*Requirement:*
Write out the data exactly, every line included.

· · ·

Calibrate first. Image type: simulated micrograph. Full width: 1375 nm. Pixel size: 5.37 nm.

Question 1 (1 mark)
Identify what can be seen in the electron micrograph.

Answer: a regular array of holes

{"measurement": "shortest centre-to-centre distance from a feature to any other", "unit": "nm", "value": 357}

· · ·

*Problem solution:*
Calibrate first. Image type: simulated micrograph. Full width: 1375 nm. Pixel size: 5.37 nm.

Question 1 (1 mark)
Identify what can be seen in the electron micrograph.

Answer: a regular array of holes

{"measurement": "shortest centre-to-centre distance from a feature to any other", "unit": "nm", "value": 357}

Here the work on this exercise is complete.